WORK REQUEST: Copy precisely the first line of the material below and every later line, stopping with the line that contains "Across 3 wafers".

MATERIAL SUPPLIED:
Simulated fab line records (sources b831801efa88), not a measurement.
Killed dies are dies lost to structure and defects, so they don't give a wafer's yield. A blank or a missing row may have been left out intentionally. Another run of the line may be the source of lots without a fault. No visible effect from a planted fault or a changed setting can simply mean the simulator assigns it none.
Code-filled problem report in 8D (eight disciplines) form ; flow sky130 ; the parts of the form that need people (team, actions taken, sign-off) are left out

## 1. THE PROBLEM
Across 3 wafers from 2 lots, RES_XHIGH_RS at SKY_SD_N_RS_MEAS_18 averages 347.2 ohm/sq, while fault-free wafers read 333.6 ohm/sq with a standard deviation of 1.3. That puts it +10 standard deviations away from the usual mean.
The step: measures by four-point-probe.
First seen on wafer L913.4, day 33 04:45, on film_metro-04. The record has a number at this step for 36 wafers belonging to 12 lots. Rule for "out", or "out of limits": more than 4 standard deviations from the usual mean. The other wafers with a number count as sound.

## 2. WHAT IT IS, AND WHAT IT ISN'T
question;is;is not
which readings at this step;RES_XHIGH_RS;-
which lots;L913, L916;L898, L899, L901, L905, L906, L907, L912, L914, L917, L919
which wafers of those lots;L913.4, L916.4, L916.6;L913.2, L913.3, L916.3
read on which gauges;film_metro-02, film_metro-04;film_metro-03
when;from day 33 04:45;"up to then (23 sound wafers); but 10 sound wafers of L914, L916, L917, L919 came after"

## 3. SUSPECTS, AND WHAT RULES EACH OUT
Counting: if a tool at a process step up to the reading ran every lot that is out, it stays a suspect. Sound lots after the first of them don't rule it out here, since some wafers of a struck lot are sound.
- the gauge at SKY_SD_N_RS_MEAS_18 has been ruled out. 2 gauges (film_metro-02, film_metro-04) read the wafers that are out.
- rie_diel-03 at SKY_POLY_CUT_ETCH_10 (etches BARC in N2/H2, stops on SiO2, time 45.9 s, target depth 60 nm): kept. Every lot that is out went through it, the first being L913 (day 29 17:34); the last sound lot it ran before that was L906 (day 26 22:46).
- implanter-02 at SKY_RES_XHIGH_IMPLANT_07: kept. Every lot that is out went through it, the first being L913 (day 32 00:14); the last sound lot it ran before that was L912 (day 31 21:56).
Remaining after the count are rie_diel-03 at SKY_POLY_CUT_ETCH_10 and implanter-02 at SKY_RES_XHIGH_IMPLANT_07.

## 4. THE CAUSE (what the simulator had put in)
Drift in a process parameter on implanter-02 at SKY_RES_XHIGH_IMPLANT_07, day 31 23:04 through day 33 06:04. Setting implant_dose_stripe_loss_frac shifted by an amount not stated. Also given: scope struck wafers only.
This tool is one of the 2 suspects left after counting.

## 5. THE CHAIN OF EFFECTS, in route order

ANSWER SECTION:
Simulated fab line records (sources b831801efa88), not a measurement.
Killed dies are dies lost to structure and defects, so they don't give a wafer's yield. A blank or a missing row may have been left out intentionally. Another run of the line may be the source of lots without a fault. No visible effect from a planted fault or a changed setting can simply mean the simulator assigns it none.
Code-filled problem report in 8D (eight disciplines) form ; flow sky130 ; the parts of the form that need people (team, actions taken, sign-off) are left out

## 1. THE PROBLEM
Across 3 wafers from 2 lots, RES_XHIGH_RS at SKY_SD_N_RS_MEAS_18 averages 347.2 ohm/sq, while fault-free wafers read 333.6 ohm/sq with a standard deviation of 1.3. That puts it +10 standard deviations away from the usual mean.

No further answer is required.